○ ○ ○
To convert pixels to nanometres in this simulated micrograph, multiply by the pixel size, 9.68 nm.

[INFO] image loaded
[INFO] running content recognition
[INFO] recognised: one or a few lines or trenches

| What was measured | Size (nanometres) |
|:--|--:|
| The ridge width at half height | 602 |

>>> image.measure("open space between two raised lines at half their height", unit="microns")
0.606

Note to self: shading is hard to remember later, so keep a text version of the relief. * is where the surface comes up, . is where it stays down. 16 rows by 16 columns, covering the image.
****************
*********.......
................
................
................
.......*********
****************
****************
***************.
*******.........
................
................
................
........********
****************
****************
○ ○ ○

■ **WORK INSTRUCTION**: What this exercise asks for is an exact copy of all the records.

■ **YOUR SOLUTION**:
To convert pixels to nanometres in this simulated micrograph, multiply by the pixel size, 9.68 nm.

[INFO] image loaded
[INFO] running content recognition
[INFO] recognised: one or a few lines or trenches

| What was measured | Size (nanometres) |
|:--|--:|
| The ridge width at half height | 602 |

>>> image.measure("open space between two raised lines at half their height", unit="microns")
0.606

Note to self: shading is hard to remember later, so keep a text version of the relief. * is where the surface comes up, . is where it stays down. 16 rows by 16 columns, covering the image.
****************
*********.......
................
................
................
.......*********
****************
****************
***************.
*******.........
................
................
................
........********
****************
****************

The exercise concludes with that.